◆ ACTION ITEM ◆
Please return, with no alterations, the lines below from the very first through the one that contains "time_s: time under the liquid; s".

◆ SOURCE MATERIAL ◆
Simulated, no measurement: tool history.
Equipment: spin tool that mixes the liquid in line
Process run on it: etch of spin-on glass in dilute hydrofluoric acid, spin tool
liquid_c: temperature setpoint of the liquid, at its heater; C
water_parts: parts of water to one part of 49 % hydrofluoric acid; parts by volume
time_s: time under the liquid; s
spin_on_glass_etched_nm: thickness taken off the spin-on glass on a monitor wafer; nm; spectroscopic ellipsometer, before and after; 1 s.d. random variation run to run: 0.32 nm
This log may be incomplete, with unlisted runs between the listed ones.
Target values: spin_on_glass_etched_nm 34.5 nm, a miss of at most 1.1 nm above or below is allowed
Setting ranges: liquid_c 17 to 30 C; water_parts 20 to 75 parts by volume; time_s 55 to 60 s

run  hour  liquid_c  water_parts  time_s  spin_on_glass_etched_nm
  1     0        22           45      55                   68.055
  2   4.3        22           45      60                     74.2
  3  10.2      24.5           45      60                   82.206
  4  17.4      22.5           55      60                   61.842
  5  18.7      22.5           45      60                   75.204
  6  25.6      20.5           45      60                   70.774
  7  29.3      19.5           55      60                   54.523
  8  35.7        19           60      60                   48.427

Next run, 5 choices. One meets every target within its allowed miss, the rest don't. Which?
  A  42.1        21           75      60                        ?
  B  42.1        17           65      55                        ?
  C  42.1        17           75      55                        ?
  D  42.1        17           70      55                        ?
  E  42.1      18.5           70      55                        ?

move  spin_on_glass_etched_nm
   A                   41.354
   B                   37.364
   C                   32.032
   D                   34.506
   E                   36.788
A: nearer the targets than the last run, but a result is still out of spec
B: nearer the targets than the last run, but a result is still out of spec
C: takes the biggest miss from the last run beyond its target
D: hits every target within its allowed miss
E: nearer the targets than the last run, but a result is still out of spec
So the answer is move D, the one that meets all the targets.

◆ ANSWER BOX ◆
Simulated, no measurement: tool history.
Equipment: spin tool that mixes the liquid in line
Process run on it: etch of spin-on glass in dilute hydrofluoric acid, spin tool
liquid_c: temperature setpoint of the liquid, at its heater; C
water_parts: parts of water to one part of 49 % hydrofluoric acid; parts by volume
time_s: time under the liquid; s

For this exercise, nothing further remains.